MATERIAL SUPPLIED:
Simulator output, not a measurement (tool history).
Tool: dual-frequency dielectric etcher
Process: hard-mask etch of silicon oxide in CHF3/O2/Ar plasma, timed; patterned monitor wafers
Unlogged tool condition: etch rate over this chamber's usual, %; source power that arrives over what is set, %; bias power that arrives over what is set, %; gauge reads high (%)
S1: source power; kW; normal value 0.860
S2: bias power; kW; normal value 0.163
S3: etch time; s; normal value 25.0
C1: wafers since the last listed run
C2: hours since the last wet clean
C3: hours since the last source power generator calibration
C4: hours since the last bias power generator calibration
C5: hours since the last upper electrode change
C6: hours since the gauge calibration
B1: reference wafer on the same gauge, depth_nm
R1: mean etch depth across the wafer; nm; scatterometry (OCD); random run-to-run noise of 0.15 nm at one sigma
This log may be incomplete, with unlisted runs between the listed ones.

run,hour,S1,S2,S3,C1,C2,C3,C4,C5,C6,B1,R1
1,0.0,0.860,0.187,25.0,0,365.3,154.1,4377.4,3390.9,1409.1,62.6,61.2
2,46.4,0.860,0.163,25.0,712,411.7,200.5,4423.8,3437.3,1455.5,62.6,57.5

BRIEF: If a line comes after the one that contains "Unlogged tool condition: etch", leave it out; return every line of the entries up to that point exactly, starting with the first, with that line included.

RESPONSE:
Simulator output, not a measurement (tool history).
Tool: dual-frequency dielectric etcher
Process: hard-mask etch of silicon oxide in CHF3/O2/Ar plasma, timed; patterned monitor wafers
Unlogged tool condition: etch rate over this chamber's usual, %; source power that arrives over what is set, %; bias power that arrives over what is set, %; gauge reads high (%)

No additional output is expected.